● ● ●

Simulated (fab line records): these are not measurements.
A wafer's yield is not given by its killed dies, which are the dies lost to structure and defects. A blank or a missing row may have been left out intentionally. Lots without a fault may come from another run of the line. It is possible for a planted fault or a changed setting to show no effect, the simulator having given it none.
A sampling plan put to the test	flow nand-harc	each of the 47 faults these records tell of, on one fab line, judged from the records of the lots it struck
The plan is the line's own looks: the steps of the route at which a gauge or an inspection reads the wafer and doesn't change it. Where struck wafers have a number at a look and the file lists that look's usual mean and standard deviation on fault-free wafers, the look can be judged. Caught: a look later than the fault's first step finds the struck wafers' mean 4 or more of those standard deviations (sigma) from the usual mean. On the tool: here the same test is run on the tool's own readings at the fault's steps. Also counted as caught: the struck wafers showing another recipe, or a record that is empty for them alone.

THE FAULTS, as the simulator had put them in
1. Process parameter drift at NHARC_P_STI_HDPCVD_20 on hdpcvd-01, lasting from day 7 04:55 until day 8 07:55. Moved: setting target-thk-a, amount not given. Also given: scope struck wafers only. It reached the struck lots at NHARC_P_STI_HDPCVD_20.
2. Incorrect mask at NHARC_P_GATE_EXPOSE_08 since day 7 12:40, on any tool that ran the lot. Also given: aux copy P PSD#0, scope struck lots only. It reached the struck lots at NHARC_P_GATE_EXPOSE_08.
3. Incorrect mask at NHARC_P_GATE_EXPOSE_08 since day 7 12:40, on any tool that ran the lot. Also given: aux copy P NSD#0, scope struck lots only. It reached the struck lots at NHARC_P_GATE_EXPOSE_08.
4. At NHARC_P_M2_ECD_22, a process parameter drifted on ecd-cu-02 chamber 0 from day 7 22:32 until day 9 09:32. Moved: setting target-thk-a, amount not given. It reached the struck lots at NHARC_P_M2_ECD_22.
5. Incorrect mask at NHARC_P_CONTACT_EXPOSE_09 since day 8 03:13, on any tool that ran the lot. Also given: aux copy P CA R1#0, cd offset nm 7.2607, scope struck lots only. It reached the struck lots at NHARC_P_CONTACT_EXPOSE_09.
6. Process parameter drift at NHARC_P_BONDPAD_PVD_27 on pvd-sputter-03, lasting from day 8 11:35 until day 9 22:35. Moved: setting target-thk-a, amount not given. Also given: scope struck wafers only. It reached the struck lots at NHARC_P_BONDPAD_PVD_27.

● ● ●

- _EXERCISE_: Exactly as written, please reproduce the lines from the first line of the data to the line containing "A sampling plan", inclusive, and nothing else.

- _TASK RESULT_:
Simulated (fab line records): these are not measurements.
A wafer's yield is not given by its killed dies, which are the dies lost to structure and defects. A blank or a missing row may have been left out intentionally. Lots without a fault may come from another run of the line. It is possible for a planted fault or a changed setting to show no effect, the simulator having given it none.
A sampling plan put to the test	flow nand-harc	each of the 47 faults these records tell of, on one fab line, judged from the records of the lots it struck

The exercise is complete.